§ **Activity**
Set down the listing below verbatim, but only from its first line through the line containing "UUUUUUUUUUDDDDDD".

§ **Data shown**
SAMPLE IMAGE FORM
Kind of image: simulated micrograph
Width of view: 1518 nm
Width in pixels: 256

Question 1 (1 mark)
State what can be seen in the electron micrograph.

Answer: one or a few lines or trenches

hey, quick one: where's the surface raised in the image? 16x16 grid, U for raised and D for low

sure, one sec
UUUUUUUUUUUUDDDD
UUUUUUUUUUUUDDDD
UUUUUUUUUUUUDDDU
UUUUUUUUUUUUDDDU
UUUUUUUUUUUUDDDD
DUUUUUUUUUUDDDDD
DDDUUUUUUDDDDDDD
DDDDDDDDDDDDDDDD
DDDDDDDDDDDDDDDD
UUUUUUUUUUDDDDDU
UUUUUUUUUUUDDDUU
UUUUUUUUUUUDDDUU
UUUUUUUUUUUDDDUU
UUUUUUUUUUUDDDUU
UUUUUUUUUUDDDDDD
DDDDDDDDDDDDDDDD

§ **Reply**
SAMPLE IMAGE FORM
Kind of image: simulated micrograph
Width of view: 1518 nm
Width in pixels: 256

Question 1 (1 mark)
State what can be seen in the electron micrograph.

Answer: one or a few lines or trenches

hey, quick one: where's the surface raised in the image? 16x16 grid, U for raised and D for low

sure, one sec
UUUUUUUUUUUUDDDD
UUUUUUUUUUUUDDDD
UUUUUUUUUUUUDDDU
UUUUUUUUUUUUDDDU
UUUUUUUUUUUUDDDD
DUUUUUUUUUUDDDDD
DDDUUUUUUDDDDDDD
DDDDDDDDDDDDDDDD
DDDDDDDDDDDDDDDD
UUUUUUUUUUDDDDDU
UUUUUUUUUUUDDDUU
UUUUUUUUUUUDDDUU
UUUUUUUUUUUDDDUU
UUUUUUUUUUUDDDUU
UUUUUUUUUUDDDDDD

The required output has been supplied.